## MATERIAL SUPPLIED
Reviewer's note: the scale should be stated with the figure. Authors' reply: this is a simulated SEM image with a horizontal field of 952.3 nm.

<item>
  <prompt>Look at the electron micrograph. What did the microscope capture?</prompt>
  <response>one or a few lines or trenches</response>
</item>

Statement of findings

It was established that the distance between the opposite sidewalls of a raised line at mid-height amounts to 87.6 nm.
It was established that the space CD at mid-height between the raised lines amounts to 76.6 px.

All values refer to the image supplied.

## TASK ITEM
Every line above from the line with "<response>one or a" to the line with "It was established that the space", both included, must be reproduced exactly, and no other line may appear.

## REPLY
  <response>one or a few lines or trenches</response>
</item>

Statement of findings

It was established that the distance between the opposite sidewalls of a raised line at mid-height amounts to 87.6 nm.
It was established that the space CD at mid-height between the raised lines amounts to 76.6 px.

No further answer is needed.